Below is a listing. Set down exactly the lines from the one containing "85 to 65: resist" through the one containing "the step between: op DIRECTIONAL_ETCH", both ends included, and leave out the rest.

■ ■ ■

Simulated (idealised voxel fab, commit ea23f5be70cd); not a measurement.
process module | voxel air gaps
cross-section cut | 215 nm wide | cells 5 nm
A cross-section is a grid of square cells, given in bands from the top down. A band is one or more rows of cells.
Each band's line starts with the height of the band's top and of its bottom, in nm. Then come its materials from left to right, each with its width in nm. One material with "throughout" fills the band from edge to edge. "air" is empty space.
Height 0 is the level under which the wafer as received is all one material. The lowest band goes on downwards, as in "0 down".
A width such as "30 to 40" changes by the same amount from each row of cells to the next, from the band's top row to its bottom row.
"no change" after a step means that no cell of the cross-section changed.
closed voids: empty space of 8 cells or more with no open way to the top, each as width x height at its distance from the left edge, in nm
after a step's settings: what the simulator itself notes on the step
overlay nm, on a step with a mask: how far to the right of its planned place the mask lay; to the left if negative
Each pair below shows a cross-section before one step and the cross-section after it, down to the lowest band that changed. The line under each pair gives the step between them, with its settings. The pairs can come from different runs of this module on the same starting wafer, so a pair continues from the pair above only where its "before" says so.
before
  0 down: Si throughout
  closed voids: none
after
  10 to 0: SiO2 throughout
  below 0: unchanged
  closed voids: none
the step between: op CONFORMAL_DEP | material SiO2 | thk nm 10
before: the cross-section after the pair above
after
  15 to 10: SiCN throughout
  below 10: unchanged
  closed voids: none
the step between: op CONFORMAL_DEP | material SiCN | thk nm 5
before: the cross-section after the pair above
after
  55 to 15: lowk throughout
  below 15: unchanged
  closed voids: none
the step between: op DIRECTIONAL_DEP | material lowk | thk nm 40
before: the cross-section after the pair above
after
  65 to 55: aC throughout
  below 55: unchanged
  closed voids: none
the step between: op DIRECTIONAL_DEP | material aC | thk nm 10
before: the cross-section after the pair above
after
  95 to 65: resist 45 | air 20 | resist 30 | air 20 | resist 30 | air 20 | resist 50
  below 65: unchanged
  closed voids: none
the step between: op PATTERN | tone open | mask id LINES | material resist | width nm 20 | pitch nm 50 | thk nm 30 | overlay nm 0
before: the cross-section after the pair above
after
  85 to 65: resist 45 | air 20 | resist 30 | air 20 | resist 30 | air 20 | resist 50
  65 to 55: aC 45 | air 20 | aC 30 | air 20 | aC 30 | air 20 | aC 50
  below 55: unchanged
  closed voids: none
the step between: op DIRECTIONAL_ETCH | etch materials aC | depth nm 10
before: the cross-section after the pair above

■ ■ ■

* Written answer
  85 to 65: resist 45 | air 20 | resist 30 | air 20 | resist 30 | air 20 | resist 50
  65 to 55: aC 45 | air 20 | aC 30 | air 20 | aC 30 | air 20 | aC 50
  below 55: unchanged
  closed voids: none
the step between: op DIRECTIONAL_ETCH | etch materials aC | depth nm 10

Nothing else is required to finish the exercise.